Assigned task:
Begin at the first line of the records below and, please, give each line again exactly until the line with "run 3 hour=73.3" is included.

####################
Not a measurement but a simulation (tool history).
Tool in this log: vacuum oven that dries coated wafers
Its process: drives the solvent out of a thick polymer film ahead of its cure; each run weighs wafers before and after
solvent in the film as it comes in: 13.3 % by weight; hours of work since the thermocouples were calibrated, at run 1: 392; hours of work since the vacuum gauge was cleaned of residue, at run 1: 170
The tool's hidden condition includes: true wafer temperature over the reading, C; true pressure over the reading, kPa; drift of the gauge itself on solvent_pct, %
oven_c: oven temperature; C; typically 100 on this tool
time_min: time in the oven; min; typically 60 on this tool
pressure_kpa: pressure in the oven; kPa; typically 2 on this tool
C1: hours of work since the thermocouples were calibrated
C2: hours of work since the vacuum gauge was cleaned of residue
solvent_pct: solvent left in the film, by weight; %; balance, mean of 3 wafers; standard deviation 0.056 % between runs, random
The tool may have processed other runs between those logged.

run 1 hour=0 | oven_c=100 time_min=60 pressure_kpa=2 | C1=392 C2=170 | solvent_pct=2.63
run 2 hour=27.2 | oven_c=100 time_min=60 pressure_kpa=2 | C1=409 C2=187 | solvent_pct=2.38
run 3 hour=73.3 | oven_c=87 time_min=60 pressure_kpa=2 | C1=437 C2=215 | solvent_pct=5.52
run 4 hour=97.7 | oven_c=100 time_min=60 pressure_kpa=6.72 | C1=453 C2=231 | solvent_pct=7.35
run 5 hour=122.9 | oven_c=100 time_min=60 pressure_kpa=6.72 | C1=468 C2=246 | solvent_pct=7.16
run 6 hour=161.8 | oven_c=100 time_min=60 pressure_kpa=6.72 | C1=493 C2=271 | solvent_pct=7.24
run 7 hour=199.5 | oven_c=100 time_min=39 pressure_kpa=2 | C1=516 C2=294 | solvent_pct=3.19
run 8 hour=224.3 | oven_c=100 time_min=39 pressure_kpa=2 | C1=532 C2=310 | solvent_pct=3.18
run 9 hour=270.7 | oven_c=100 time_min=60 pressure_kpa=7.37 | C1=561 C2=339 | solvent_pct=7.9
####################

Your solution:
Not a measurement but a simulation (tool history).
Tool in this log: vacuum oven that dries coated wafers
Its process: drives the solvent out of a thick polymer film ahead of its cure; each run weighs wafers before and after
solvent in the film as it comes in: 13.3 % by weight; hours of work since the thermocouples were calibrated, at run 1: 392; hours of work since the vacuum gauge was cleaned of residue, at run 1: 170
The tool's hidden condition includes: true wafer temperature over the reading, C; true pressure over the reading, kPa; drift of the gauge itself on solvent_pct, %
oven_c: oven temperature; C; typically 100 on this tool
time_min: time in the oven; min; typically 60 on this tool
pressure_kpa: pressure in the oven; kPa; typically 2 on this tool
C1: hours of work since the thermocouples were calibrated
C2: hours of work since the vacuum gauge was cleaned of residue
solvent_pct: solvent left in the film, by weight; %; balance, mean of 3 wafers; standard deviation 0.056 % between runs, random
The tool may have processed other runs between those logged.

run 1 hour=0 | oven_c=100 time_min=60 pressure_kpa=2 | C1=392 C2=170 | solvent_pct=2.63
run 2 hour=27.2 | oven_c=100 time_min=60 pressure_kpa=2 | C1=409 C2=187 | solvent_pct=2.38
run 3 hour=73.3 | oven_c=87 time_min=60 pressure_kpa=2 | C1=437 C2=215 | solvent_pct=5.52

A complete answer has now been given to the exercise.